▶ _Work task_
Copy the entries exactly, leaving out nothing.

▶ _Given entries_
[Start of Attachment]
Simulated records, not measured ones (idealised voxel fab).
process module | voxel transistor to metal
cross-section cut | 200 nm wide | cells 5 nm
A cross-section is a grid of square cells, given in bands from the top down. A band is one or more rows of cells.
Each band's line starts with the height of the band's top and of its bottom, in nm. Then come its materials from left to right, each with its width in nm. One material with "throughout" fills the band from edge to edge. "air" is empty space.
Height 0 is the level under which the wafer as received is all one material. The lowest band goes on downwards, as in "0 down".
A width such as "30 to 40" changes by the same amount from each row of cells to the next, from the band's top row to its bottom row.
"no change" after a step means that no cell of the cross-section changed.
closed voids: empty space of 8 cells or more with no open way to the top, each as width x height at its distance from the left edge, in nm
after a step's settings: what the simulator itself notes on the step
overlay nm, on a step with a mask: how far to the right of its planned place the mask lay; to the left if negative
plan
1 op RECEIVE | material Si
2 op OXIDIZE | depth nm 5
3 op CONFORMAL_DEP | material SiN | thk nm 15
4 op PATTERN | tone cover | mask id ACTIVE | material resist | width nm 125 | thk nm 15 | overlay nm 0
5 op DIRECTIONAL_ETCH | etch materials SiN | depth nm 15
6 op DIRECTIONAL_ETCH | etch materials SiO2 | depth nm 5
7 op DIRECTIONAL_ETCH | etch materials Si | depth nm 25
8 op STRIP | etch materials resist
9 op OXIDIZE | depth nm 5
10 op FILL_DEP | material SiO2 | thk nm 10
[End of Attachment]

▶ _Reply_
Simulated records, not measured ones (idealised voxel fab).
process module | voxel transistor to metal
cross-section cut | 200 nm wide | cells 5 nm
A cross-section is a grid of square cells, given in bands from the top down. A band is one or more rows of cells.
Each band's line starts with the height of the band's top and of its bottom, in nm. Then come its materials from left to right, each with its width in nm. One material with "throughout" fills the band from edge to edge. "air" is empty space.
Height 0 is the level under which the wafer as received is all one material. The lowest band goes on downwards, as in "0 down".
A width such as "30 to 40" changes by the same amount from each row of cells to the next, from the band's top row to its bottom row.
"no change" after a step means that no cell of the cross-section changed.
closed voids: empty space of 8 cells or more with no open way to the top, each as width x height at its distance from the left edge, in nm
after a step's settings: what the simulator itself notes on the step
overlay nm, on a step with a mask: how far to the right of its planned place the mask lay; to the left if negative
plan
1 op RECEIVE | material Si
2 op OXIDIZE | depth nm 5
3 op CONFORMAL_DEP | material SiN | thk nm 15
4 op PATTERN | tone cover | mask id ACTIVE | material resist | width nm 125 | thk nm 15 | overlay nm 0
5 op DIRECTIONAL_ETCH | etch materials SiN | depth nm 15
6 op DIRECTIONAL_ETCH | etch materials SiO2 | depth nm 5
7 op DIRECTIONAL_ETCH | etch materials Si | depth nm 25
8 op STRIP | etch materials resist
9 op OXIDIZE | depth nm 5
10 op FILL_DEP | material SiO2 | thk nm 10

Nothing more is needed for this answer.